ACTION ITEM: Your answer must be the lines of the entries below, exactly as written, from the first line through the line containing "Top height, bottom".

++++
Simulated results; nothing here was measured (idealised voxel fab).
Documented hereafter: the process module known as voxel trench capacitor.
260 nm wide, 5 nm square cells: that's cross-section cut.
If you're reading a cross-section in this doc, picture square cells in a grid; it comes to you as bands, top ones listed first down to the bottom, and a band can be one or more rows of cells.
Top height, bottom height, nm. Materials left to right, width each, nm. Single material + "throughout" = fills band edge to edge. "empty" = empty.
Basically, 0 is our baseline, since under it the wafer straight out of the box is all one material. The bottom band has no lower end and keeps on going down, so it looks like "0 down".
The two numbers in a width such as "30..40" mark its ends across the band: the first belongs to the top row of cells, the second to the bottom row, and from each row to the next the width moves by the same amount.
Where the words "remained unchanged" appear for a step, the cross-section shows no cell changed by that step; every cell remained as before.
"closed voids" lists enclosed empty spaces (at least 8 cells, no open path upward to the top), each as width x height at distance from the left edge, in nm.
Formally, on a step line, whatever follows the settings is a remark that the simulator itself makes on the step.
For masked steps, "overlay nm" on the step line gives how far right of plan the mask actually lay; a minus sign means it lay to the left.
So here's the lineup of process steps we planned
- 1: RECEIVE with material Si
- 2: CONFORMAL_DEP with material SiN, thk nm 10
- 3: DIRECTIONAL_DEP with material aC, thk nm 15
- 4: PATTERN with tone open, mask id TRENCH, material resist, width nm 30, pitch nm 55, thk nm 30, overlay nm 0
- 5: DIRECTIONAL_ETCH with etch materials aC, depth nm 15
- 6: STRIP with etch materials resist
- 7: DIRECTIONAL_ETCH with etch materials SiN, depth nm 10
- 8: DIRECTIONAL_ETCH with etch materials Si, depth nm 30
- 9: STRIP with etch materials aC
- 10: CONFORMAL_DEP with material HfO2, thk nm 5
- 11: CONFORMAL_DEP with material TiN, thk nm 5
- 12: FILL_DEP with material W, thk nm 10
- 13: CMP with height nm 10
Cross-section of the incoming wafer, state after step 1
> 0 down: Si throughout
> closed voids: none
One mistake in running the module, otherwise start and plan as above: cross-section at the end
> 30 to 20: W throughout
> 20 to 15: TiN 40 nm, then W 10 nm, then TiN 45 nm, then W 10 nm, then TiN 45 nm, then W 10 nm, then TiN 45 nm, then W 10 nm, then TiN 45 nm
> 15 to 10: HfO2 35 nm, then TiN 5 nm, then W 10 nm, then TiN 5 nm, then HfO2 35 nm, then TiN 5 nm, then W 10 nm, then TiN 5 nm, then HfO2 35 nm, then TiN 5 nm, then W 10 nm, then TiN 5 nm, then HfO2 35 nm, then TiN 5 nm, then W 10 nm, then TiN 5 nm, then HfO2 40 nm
++++

RESPONSE:
Simulated results; nothing here was measured (idealised voxel fab).
Documented hereafter: the process module known as voxel trench capacitor.
260 nm wide, 5 nm square cells: that's cross-section cut.
If you're reading a cross-section in this doc, picture square cells in a grid; it comes to you as bands, top ones listed first down to the bottom, and a band can be one or more rows of cells.
Top height, bottom height, nm. Materials left to right, width each, nm. Single material + "throughout" = fills band edge to edge. "empty" = empty.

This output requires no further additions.